> Assignment
Transcribe every record exactly, omitting none.

= Beginning of Section =

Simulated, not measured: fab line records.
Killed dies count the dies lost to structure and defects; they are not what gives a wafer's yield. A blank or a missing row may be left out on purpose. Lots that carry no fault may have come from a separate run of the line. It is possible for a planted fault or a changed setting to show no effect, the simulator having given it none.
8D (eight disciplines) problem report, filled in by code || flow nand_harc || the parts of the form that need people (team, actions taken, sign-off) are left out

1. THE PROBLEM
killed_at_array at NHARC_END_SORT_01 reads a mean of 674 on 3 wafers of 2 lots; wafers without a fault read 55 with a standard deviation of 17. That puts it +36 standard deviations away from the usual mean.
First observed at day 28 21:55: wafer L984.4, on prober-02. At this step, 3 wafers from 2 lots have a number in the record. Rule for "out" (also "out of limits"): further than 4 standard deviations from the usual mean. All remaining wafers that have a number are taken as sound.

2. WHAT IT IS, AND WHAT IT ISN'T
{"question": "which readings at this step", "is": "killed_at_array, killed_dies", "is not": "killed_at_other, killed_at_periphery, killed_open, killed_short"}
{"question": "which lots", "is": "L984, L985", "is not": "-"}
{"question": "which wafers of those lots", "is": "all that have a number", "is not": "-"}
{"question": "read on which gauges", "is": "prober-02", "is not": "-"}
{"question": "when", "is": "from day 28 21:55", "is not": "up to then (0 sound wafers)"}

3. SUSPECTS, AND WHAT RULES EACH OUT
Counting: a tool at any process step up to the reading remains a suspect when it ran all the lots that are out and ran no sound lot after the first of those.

= End of Section =

> Response
Simulated, not measured: fab line records.
Killed dies count the dies lost to structure and defects; they are not what gives a wafer's yield. A blank or a missing row may be left out on purpose. Lots that carry no fault may have come from a separate run of the line. It is possible for a planted fault or a changed setting to show no effect, the simulator having given it none.
8D (eight disciplines) problem report, filled in by code || flow nand_harc || the parts of the form that need people (team, actions taken, sign-off) are left out

1. THE PROBLEM
killed_at_array at NHARC_END_SORT_01 reads a mean of 674 on 3 wafers of 2 lots; wafers without a fault read 55 with a standard deviation of 17. That puts it +36 standard deviations away from the usual mean.
First observed at day 28 21:55: wafer L984.4, on prober-02. At this step, 3 wafers from 2 lots have a number in the record. Rule for "out" (also "out of limits"): further than 4 standard deviations from the usual mean. All remaining wafers that have a number are taken as sound.

2. WHAT IT IS, AND WHAT IT ISN'T
{"question": "which readings at this step", "is": "killed_at_array, killed_dies", "is not": "killed_at_other, killed_at_periphery, killed_open, killed_short"}
{"question": "which lots", "is": "L984, L985", "is not": "-"}
{"question": "which wafers of those lots", "is": "all that have a number", "is not": "-"}
{"question": "read on which gauges", "is": "prober-02", "is not": "-"}
{"question": "when", "is": "from day 28 21:55", "is not": "up to then (0 sound wafers)"}

3. SUSPECTS, AND WHAT RULES EACH OUT
Counting: a tool at any process step up to the reading remains a suspect when it ran all the lots that are out and ran no sound lot after the first of those.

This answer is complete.